------ Supplied data

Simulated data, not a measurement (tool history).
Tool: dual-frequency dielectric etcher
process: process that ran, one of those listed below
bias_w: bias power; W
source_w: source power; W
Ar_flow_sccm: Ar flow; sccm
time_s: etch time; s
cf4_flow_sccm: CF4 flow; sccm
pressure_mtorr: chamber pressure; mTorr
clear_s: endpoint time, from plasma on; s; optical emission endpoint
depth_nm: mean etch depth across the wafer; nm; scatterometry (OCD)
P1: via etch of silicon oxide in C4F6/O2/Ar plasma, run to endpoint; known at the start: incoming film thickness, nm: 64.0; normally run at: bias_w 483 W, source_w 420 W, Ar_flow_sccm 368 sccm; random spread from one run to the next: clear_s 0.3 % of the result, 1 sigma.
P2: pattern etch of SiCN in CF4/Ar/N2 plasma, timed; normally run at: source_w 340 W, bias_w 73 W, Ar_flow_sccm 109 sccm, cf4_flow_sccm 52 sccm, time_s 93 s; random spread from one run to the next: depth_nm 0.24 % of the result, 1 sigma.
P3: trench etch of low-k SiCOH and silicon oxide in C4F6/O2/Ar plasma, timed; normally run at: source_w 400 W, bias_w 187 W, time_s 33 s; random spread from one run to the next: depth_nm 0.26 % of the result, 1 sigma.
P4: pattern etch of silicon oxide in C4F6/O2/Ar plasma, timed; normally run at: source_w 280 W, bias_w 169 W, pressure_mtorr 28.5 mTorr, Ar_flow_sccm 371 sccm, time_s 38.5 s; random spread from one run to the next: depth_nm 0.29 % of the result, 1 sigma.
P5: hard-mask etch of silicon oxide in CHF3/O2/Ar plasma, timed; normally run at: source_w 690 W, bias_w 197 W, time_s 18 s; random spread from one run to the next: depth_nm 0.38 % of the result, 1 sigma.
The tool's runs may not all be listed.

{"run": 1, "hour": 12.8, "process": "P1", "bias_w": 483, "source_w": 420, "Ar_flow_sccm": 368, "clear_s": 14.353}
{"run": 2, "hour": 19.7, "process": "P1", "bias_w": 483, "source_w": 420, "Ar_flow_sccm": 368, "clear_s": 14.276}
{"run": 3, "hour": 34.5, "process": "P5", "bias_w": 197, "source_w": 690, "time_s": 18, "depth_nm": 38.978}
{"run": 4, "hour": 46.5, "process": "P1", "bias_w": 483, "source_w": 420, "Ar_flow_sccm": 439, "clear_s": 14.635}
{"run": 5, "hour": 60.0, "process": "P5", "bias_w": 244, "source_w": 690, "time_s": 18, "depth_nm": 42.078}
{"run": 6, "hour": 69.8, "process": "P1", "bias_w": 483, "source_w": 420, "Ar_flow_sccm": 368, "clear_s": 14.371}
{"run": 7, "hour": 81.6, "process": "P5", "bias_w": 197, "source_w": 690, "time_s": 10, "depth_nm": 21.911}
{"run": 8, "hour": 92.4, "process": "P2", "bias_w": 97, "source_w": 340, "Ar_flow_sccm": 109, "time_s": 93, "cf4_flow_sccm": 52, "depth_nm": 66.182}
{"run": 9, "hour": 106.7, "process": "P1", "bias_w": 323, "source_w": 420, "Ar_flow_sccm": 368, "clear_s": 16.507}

------------

Requirement:
Your task is to transcribe, with no changes, only the lines of the listing above that lie between the line holding "bias_w: bias power; W" and the line holding "P1: via etch", inclusive.

Written reply:
bias_w: bias power; W
source_w: source power; W
Ar_flow_sccm: Ar flow; sccm
time_s: etch time; s
cf4_flow_sccm: CF4 flow; sccm
pressure_mtorr: chamber pressure; mTorr
clear_s: endpoint time, from plasma on; s; optical emission endpoint
depth_nm: mean etch depth across the wafer; nm; scatterometry (OCD)
P1: via etch of silicon oxide in C4F6/O2/Ar plasma, run to endpoint; known at the start: incoming film thickness, nm: 64.0; normally run at: bias_w 483 W, source_w 420 W, Ar_flow_sccm 368 sccm; random spread from one run to the next: clear_s 0.3 % of the result, 1 sigma.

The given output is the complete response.